● **Available data**
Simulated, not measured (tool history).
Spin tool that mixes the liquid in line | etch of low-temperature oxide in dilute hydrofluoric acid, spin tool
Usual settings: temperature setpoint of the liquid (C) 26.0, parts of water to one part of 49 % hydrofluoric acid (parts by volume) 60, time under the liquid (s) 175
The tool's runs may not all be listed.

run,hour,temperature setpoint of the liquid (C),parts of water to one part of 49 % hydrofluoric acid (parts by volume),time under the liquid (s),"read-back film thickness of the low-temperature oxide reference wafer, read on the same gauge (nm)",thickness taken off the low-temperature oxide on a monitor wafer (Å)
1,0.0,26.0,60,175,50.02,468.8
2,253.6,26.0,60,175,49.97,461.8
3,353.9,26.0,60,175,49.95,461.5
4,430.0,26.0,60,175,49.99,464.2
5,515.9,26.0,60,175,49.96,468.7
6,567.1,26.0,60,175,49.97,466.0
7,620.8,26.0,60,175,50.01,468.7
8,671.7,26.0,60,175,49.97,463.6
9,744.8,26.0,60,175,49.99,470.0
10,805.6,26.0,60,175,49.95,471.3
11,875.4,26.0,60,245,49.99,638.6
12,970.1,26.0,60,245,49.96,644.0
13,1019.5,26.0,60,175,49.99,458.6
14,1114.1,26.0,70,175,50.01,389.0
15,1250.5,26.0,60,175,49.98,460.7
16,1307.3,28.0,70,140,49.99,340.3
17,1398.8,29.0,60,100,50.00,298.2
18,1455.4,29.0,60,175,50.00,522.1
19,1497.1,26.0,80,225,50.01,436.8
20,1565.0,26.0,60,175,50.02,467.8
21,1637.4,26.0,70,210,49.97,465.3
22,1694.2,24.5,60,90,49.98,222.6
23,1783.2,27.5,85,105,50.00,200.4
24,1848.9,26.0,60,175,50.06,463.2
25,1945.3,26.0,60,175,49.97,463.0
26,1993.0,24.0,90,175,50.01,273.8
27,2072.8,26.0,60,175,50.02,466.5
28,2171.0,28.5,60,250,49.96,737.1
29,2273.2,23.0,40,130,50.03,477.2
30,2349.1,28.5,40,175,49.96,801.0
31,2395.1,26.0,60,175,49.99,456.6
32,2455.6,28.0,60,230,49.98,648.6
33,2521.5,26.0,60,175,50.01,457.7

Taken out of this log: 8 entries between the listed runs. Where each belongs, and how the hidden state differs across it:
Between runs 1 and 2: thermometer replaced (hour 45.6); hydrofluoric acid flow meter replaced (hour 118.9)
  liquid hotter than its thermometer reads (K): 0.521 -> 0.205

● **Work order**
Please reproduce the lines from the line with "12,970.1,26.0,60,245,49.96,644.0" to the line with "18,1455.4,29.0,60,175,50.00,522.1", both ends included, exactly as they appear above.

● **Written response**
12,970.1,26.0,60,245,49.96,644.0
13,1019.5,26.0,60,175,49.99,458.6
14,1114.1,26.0,70,175,50.01,389.0
15,1250.5,26.0,60,175,49.98,460.7
16,1307.3,28.0,70,140,49.99,340.3
17,1398.8,29.0,60,100,50.00,298.2
18,1455.4,29.0,60,175,50.00,522.1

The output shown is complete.